======== Records provided ========

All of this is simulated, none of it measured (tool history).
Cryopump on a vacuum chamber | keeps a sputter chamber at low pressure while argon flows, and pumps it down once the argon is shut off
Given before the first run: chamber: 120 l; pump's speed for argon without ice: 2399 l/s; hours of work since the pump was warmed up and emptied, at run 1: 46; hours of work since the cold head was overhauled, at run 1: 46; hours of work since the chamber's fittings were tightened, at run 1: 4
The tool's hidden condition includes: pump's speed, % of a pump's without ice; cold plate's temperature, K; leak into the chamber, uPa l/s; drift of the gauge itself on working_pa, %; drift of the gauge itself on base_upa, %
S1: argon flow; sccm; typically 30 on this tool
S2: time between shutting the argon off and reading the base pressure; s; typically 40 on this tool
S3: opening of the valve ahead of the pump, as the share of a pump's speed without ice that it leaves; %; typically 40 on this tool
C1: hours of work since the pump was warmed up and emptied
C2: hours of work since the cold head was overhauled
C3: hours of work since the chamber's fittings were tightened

========

● Activity: Please copy exactly the lines from the first line of the records above through the line containing "Cryopump on a", including both, and nothing more.

● Answer section:
All of this is simulated, none of it measured (tool history).
Cryopump on a vacuum chamber | keeps a sputter chamber at low pressure while argon flows, and pumps it down once the argon is shut off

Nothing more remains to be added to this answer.